→ **Assignment**: Extract every line below, verbatim.

→ **Data provided**:
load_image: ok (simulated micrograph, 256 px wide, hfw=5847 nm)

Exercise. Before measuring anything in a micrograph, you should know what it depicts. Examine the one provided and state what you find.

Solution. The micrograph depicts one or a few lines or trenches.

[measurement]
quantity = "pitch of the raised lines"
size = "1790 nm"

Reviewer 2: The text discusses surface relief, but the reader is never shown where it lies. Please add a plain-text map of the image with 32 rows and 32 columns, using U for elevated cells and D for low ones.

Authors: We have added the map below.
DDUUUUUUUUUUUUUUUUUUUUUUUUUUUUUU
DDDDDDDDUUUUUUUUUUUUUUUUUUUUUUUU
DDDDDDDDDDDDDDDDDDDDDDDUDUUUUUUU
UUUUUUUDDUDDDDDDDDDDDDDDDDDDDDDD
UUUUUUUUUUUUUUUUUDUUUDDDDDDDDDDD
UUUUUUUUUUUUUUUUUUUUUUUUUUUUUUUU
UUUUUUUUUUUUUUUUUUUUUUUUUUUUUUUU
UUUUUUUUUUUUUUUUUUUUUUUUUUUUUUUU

→ **Answer section**:
load_image: ok (simulated micrograph, 256 px wide, hfw=5847 nm)

Exercise. Before measuring anything in a micrograph, you should know what it depicts. Examine the one provided and state what you find.

Solution. The micrograph depicts one or a few lines or trenches.

[measurement]
quantity = "pitch of the raised lines"
size = "1790 nm"

Reviewer 2: The text discusses surface relief, but the reader is never shown where it lies. Please add a plain-text map of the image with 32 rows and 32 columns, using U for elevated cells and D for low ones.

Authors: We have added the map below.
DDUUUUUUUUUUUUUUUUUUUUUUUUUUUUUU
DDDDDDDDUUUUUUUUUUUUUUUUUUUUUUUU
DDDDDDDDDDDDDDDDDDDDDDDUDUUUUUUU
UUUUUUUDDUDDDDDDDDDDDDDDDDDDDDDD
UUUUUUUUUUUUUUUUUDUUUDDDDDDDDDDD
UUUUUUUUUUUUUUUUUUUUUUUUUUUUUUUU
UUUUUUUUUUUUUUUUUUUUUUUUUUUUUUUU
UUUUUUUUUUUUUUUUUUUUUUUUUUUUUUUU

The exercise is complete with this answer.